§ ACTIVITY: From the records below, extract only the lines running from the line with "10.693 | 98.083 |" to the line with "10.685 | 98.539 |", both lines included, reproducing them exactly.

§ SOURCE MATERIAL:
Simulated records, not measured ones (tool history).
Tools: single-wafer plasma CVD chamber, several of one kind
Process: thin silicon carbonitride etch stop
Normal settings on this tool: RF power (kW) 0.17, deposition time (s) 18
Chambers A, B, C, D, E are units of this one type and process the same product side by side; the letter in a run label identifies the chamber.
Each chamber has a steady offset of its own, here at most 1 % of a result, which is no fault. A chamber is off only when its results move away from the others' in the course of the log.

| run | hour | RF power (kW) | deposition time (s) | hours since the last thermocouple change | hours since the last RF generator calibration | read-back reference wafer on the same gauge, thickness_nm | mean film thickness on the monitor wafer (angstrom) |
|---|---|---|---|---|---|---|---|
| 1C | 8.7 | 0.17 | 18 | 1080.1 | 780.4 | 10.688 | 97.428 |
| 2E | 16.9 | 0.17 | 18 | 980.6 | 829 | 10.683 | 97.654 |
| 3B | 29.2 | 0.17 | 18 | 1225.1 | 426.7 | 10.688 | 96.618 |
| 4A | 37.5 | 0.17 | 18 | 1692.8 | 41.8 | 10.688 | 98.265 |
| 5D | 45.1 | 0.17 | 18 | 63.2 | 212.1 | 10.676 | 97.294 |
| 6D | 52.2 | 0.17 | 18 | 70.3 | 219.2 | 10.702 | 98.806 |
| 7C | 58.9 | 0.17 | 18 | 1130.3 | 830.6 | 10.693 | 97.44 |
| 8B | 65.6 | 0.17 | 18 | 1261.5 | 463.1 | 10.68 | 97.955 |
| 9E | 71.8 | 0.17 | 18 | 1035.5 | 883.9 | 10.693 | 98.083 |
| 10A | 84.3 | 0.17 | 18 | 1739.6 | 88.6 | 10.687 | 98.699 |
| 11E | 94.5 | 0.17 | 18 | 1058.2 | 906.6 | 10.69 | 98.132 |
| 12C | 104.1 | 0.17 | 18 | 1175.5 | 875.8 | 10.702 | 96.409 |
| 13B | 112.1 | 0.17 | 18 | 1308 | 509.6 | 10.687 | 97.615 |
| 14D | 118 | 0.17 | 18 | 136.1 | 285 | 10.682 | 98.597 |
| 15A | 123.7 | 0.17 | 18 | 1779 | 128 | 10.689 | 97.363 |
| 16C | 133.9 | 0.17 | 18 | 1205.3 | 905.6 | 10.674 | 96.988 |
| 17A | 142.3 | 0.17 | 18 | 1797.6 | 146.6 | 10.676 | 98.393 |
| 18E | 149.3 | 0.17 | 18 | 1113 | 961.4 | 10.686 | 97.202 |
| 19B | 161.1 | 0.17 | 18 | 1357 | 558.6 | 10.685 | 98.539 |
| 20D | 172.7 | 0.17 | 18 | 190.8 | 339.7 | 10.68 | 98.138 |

§ TASK OUTPUT:
| 9E | 71.8 | 0.17 | 18 | 1035.5 | 883.9 | 10.693 | 98.083 |
| 10A | 84.3 | 0.17 | 18 | 1739.6 | 88.6 | 10.687 | 98.699 |
| 11E | 94.5 | 0.17 | 18 | 1058.2 | 906.6 | 10.69 | 98.132 |
| 12C | 104.1 | 0.17 | 18 | 1175.5 | 875.8 | 10.702 | 96.409 |
| 13B | 112.1 | 0.17 | 18 | 1308 | 509.6 | 10.687 | 97.615 |
| 14D | 118 | 0.17 | 18 | 136.1 | 285 | 10.682 | 98.597 |
| 15A | 123.7 | 0.17 | 18 | 1779 | 128 | 10.689 | 97.363 |
| 16C | 133.9 | 0.17 | 18 | 1205.3 | 905.6 | 10.674 | 96.988 |
| 17A | 142.3 | 0.17 | 18 | 1797.6 | 146.6 | 10.676 | 98.393 |
| 18E | 149.3 | 0.17 | 18 | 1113 | 961.4 | 10.686 | 97.202 |
| 19B | 161.1 | 0.17 | 18 | 1357 | 558.6 | 10.685 | 98.539 |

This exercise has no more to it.